Requirement:
Reproduce exactly the lines from the top of the records below through the line holding "Side by side, 4".

Entries shown:
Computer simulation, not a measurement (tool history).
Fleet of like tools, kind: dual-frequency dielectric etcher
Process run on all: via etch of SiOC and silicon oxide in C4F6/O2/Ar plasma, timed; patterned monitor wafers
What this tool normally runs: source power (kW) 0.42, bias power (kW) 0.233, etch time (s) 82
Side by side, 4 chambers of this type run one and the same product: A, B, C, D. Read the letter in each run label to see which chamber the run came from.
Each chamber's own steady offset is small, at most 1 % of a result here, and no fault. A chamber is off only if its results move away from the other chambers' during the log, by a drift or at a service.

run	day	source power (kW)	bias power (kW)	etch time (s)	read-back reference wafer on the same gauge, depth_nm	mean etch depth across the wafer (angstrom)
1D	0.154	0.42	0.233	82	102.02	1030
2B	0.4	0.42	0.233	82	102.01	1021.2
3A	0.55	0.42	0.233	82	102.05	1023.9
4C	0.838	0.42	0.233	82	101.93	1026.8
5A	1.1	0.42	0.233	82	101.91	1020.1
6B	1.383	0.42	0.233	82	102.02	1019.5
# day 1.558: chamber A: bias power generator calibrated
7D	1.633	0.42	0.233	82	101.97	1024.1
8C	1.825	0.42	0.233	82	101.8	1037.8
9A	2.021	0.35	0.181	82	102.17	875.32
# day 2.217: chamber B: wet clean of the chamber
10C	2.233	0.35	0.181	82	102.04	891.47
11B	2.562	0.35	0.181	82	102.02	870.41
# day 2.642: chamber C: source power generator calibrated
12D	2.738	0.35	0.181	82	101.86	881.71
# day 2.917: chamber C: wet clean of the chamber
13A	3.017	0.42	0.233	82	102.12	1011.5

Task result:
Computer simulation, not a measurement (tool history).
Fleet of like tools, kind: dual-frequency dielectric etcher
Process run on all: via etch of SiOC and silicon oxide in C4F6/O2/Ar plasma, timed; patterned monitor wafers
What this tool normally runs: source power (kW) 0.42, bias power (kW) 0.233, etch time (s) 82
Side by side, 4 chambers of this type run one and the same product: A, B, C, D. Read the letter in each run label to see which chamber the run came from.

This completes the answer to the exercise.